RECORD SET —
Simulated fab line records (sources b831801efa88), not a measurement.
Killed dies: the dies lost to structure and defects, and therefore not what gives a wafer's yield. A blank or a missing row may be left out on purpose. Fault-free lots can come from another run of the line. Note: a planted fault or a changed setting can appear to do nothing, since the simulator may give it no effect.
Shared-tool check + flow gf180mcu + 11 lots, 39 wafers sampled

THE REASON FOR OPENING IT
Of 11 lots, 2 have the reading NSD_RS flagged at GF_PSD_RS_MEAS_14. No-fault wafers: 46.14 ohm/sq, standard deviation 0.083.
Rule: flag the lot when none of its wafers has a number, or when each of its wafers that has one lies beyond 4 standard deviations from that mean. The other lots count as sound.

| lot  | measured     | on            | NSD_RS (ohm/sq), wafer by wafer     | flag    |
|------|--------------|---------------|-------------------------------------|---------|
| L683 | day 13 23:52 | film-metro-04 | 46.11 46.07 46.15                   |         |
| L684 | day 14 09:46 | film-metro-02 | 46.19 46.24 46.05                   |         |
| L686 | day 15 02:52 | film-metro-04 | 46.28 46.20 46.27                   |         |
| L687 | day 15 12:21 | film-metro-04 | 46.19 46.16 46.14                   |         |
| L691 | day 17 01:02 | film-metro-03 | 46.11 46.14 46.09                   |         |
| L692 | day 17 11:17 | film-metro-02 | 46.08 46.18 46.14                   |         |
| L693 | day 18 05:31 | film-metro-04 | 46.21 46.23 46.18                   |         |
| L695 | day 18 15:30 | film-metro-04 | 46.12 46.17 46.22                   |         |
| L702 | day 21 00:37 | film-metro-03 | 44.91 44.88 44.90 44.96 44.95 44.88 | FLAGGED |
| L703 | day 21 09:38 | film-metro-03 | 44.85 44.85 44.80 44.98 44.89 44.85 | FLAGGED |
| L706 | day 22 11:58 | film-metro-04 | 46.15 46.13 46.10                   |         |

WORK INSTRUCTION —
Your task is to retype the entries verbatim, starting with the line that holds "44.88 | FLAGGED |" and stopping after the line that holds "44.85 | FLAGGED |".

TASK RESULT —
| L702 | day 21 00:37 | film-metro-03 | 44.91 44.88 44.90 44.96 44.95 44.88 | FLAGGED |
| L703 | day 21 09:38 | film-metro-03 | 44.85 44.85 44.80 44.98 44.89 44.85 | FLAGGED |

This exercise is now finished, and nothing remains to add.